· · · · · · ·
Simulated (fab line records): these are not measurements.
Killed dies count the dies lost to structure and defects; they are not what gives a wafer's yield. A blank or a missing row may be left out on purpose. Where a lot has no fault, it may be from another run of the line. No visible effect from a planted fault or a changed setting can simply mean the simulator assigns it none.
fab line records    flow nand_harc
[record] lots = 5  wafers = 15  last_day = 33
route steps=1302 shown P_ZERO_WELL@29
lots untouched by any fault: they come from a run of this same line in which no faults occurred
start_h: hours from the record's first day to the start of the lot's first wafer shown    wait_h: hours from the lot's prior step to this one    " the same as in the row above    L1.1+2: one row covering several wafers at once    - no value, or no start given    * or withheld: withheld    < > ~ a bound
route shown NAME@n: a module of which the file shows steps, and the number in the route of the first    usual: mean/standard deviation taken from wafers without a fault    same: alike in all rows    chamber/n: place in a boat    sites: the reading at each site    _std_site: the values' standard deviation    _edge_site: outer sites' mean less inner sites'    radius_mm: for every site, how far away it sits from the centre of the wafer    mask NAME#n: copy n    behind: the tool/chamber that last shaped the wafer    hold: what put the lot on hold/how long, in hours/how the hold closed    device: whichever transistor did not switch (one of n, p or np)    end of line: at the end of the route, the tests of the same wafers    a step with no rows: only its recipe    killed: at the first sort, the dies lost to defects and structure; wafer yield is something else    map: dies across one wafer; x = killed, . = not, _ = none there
· · · · · · ·

Without omitting anything, set down all the entries above again.

* **Task answer**:
Simulated (fab line records): these are not measurements.
Killed dies count the dies lost to structure and defects; they are not what gives a wafer's yield. A blank or a missing row may be left out on purpose. Where a lot has no fault, it may be from another run of the line. No visible effect from a planted fault or a changed setting can simply mean the simulator assigns it none.
fab line records    flow nand_harc
[record] lots = 5  wafers = 15  last_day = 33
route steps=1302 shown P_ZERO_WELL@29
lots untouched by any fault: they come from a run of this same line in which no faults occurred
start_h: hours from the record's first day to the start of the lot's first wafer shown    wait_h: hours from the lot's prior step to this one    " the same as in the row above    L1.1+2: one row covering several wafers at once    - no value, or no start given    * or withheld: withheld    < > ~ a bound
route shown NAME@n: a module of which the file shows steps, and the number in the route of the first    usual: mean/standard deviation taken from wafers without a fault    same: alike in all rows    chamber/n: place in a boat    sites: the reading at each site    _std_site: the values' standard deviation    _edge_site: outer sites' mean less inner sites'    radius_mm: for every site, how far away it sits from the centre of the wafer    mask NAME#n: copy n    behind: the tool/chamber that last shaped the wafer    hold: what put the lot on hold/how long, in hours/how the hold closed    device: whichever transistor did not switch (one of n, p or np)    end of line: at the end of the route, the tests of the same wafers    a step with no rows: only its recipe    killed: at the first sort, the dies lost to defects and structure; wafer yield is something else    map: dies across one wafer; x = killed, . = not, _ = none there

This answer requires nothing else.